WORK TASK
Where the records below show a line containing "The step polishes", start copying; end with the line containing "WHICH CHAMBER EACH WENT THROUGH", and copy it too.

((

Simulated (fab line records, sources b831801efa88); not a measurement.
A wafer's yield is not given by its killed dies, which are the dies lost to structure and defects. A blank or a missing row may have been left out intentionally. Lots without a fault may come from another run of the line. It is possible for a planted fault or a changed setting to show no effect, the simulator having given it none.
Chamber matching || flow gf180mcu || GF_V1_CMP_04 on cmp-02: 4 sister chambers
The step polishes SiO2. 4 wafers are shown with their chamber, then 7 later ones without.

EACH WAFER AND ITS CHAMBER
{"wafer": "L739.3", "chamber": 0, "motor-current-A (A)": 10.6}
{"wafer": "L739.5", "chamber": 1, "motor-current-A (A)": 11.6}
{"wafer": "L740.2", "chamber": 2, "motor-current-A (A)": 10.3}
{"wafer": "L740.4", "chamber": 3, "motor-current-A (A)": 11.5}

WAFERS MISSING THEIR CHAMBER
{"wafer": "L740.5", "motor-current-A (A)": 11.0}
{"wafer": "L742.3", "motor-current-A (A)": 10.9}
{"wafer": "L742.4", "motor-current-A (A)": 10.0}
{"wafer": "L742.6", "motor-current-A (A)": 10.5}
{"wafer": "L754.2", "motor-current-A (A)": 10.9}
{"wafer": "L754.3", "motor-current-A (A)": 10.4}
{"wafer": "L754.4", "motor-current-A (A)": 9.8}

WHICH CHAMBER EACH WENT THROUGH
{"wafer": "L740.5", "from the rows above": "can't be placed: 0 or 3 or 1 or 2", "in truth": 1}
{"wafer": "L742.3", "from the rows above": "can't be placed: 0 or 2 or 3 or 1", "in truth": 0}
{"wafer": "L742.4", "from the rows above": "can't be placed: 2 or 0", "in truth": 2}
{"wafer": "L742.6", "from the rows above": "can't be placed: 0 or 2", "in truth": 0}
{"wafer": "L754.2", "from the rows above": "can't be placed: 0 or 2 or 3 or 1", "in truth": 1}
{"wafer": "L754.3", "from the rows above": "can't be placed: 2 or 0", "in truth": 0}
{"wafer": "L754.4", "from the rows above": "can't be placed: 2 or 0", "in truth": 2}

))

EXERCISE RESULT
The step polishes SiO2. 4 wafers are shown with their chamber, then 7 later ones without.

EACH WAFER AND ITS CHAMBER
{"wafer": "L739.3", "chamber": 0, "motor-current-A (A)": 10.6}
{"wafer": "L739.5", "chamber": 1, "motor-current-A (A)": 11.6}
{"wafer": "L740.2", "chamber": 2, "motor-current-A (A)": 10.3}
{"wafer": "L740.4", "chamber": 3, "motor-current-A (A)": 11.5}

WAFERS MISSING THEIR CHAMBER
{"wafer": "L740.5", "motor-current-A (A)": 11.0}
{"wafer": "L742.3", "motor-current-A (A)": 10.9}
{"wafer": "L742.4", "motor-current-A (A)": 10.0}
{"wafer": "L742.6", "motor-current-A (A)": 10.5}
{"wafer": "L754.2", "motor-current-A (A)": 10.9}
{"wafer": "L754.3", "motor-current-A (A)": 10.4}
{"wafer": "L754.4", "motor-current-A (A)": 9.8}

WHICH CHAMBER EACH WENT THROUGH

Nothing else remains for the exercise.